**RAW DATA:**
=======
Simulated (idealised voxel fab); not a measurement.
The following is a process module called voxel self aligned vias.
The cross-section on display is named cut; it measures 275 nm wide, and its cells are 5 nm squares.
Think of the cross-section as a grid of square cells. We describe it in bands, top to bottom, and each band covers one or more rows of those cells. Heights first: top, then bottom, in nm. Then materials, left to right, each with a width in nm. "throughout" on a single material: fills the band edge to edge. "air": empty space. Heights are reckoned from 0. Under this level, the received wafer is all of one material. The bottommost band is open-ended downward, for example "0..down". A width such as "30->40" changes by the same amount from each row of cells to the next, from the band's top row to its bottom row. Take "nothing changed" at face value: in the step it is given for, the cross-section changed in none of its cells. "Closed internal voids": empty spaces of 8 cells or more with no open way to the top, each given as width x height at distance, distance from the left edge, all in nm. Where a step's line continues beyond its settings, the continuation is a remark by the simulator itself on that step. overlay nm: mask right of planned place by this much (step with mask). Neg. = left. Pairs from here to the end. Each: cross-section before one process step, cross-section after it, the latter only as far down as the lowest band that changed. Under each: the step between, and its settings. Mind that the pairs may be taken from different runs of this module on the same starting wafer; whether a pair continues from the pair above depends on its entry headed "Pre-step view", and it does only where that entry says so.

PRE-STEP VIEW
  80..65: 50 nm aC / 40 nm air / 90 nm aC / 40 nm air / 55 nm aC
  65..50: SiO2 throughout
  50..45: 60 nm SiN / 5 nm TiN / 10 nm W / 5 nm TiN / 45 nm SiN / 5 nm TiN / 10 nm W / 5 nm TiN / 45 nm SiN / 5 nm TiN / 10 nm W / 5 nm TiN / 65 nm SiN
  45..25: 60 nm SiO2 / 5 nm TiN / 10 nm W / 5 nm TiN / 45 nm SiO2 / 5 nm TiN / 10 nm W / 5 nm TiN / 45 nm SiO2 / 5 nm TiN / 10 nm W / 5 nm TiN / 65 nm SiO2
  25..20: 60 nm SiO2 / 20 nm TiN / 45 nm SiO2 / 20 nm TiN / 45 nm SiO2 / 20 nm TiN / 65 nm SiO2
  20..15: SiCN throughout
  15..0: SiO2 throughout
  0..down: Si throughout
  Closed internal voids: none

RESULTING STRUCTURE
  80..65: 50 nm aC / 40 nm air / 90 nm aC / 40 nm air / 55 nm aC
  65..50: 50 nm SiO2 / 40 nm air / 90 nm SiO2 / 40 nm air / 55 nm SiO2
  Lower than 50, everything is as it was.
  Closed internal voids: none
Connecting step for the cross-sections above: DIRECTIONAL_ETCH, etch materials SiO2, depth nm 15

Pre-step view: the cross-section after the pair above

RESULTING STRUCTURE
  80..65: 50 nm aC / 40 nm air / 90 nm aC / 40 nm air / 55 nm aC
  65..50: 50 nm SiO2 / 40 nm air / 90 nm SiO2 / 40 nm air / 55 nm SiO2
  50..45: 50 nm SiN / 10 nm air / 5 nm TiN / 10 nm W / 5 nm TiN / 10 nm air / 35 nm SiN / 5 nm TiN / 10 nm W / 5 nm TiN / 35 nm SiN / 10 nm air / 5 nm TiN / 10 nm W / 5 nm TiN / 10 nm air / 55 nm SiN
=======

**WORK ORDER:** Output, unchanged, the lines of the listing above from the first one through the one holding "The cross-section on". Leave out every line after it.

**EXERCISE ANSWER:**
Simulated (idealised voxel fab); not a measurement.
The following is a process module called voxel self aligned vias.
The cross-section on display is named cut; it measures 275 nm wide, and its cells are 5 nm squares.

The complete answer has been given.